- Exercise:
Set each line of the data down exactly, please.

[[ Recorded data open ]]

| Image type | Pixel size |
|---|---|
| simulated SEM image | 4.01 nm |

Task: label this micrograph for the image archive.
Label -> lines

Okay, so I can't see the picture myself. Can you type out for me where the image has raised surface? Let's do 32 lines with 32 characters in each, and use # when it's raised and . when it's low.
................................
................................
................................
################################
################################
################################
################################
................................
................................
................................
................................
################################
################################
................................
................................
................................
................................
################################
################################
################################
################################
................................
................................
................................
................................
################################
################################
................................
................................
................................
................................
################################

[[ Recorded data closed ]]

- Written solution:
| Image type | Pixel size |
|---|---|
| simulated SEM image | 4.01 nm |

Task: label this micrograph for the image archive.
Label -> lines

Okay, so I can't see the picture myself. Can you type out for me where the image has raised surface? Let's do 32 lines with 32 characters in each, and use # when it's raised and . when it's low.
................................
................................
................................
################################
################################
################################
################################
................................
................................
................................
................................
################################
################################
................................
................................
................................
................................
################################
################################
################################
################################
................................
................................
................................
................................
################################
################################
................................
................................
................................
................................
################################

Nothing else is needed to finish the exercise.